EXERCISE: In the data below, find the line containing "route steps=1938 shown", then set down that line and every later line up to and including the line containing "lots that met", exactly.

RECORDED DATA:
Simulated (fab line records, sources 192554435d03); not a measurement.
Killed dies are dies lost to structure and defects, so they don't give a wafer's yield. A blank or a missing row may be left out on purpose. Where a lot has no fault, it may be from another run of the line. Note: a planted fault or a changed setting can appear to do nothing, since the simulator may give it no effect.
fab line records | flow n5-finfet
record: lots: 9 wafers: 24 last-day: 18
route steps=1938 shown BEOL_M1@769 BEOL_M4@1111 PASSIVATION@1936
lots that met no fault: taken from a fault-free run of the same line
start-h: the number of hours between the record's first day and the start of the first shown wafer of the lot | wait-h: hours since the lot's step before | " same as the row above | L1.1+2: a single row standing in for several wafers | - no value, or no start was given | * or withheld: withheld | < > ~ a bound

TASK SOLUTION:
route steps=1938 shown BEOL_M1@769 BEOL_M4@1111 PASSIVATION@1936
lots that met no fault: taken from a fault-free run of the same line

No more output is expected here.